• [Source data]
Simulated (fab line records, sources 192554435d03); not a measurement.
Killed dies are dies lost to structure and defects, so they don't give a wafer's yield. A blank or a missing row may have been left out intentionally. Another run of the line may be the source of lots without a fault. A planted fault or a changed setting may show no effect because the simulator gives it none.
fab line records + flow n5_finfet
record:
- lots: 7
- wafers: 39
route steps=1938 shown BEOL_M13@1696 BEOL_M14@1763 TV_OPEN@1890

• [Assigned task] A word-for-word copy of the data is what should be returned.

• [Exercise result]
Simulated (fab line records, sources 192554435d03); not a measurement.
Killed dies are dies lost to structure and defects, so they don't give a wafer's yield. A blank or a missing row may have been left out intentionally. Another run of the line may be the source of lots without a fault. A planted fault or a changed setting may show no effect because the simulator gives it none.
fab line records + flow n5_finfet
record:
- lots: 7
- wafers: 39
route steps=1938 shown BEOL_M13@1696 BEOL_M14@1763 TV_OPEN@1890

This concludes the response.